Dataset entries ::
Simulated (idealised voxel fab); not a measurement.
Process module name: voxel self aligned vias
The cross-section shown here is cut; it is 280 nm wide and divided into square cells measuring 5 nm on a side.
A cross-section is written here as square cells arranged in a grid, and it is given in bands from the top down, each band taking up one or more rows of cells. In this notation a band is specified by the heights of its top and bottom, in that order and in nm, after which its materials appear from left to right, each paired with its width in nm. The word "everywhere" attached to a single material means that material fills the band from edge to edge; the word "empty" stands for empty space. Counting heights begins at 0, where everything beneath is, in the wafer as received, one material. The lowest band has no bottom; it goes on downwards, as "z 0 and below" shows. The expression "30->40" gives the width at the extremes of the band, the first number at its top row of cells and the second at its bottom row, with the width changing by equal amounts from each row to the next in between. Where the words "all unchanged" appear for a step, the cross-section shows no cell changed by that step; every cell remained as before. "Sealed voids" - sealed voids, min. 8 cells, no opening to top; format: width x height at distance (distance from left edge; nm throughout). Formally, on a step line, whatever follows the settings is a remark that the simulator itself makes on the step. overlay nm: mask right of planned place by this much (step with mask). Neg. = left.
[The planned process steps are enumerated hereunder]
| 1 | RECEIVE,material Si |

Work request ::
Up to and including the line that contains "The cross-section shown", output the records above exactly, beginning with their first line.

Task solution ::
Simulated (idealised voxel fab); not a measurement.
Process module name: voxel self aligned vias
The cross-section shown here is cut; it is 280 nm wide and divided into square cells measuring 5 nm on a side.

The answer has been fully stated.